_Extracted information_.
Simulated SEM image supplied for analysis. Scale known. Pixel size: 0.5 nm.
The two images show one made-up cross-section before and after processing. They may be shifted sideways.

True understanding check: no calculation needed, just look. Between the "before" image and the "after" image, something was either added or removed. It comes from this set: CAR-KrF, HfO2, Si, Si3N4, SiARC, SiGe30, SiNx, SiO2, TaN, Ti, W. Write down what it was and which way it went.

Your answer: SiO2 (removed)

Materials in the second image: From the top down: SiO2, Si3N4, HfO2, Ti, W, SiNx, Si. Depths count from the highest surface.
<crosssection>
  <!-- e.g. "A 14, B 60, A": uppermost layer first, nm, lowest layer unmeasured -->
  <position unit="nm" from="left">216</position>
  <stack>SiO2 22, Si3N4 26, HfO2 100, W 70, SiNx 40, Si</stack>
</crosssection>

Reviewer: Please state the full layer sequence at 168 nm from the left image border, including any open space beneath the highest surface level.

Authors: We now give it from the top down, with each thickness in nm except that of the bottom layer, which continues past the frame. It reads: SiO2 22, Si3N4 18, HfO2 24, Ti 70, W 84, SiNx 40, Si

_Requirement_. Would you print, exactly as written, every line above from the one holding "<crosssection>" through the one holding "Reviewer: Please state", with both included and no other lines?

_Answer box_.
<crosssection>
  <!-- e.g. "A 14, B 60, A": uppermost layer first, nm, lowest layer unmeasured -->
  <position unit="nm" from="left">216</position>
  <stack>SiO2 22, Si3N4 26, HfO2 100, W 70, SiNx 40, Si</stack>
</crosssection>

Reviewer: Please state the full layer sequence at 168 nm from the left image border, including any open space beneath the highest surface level.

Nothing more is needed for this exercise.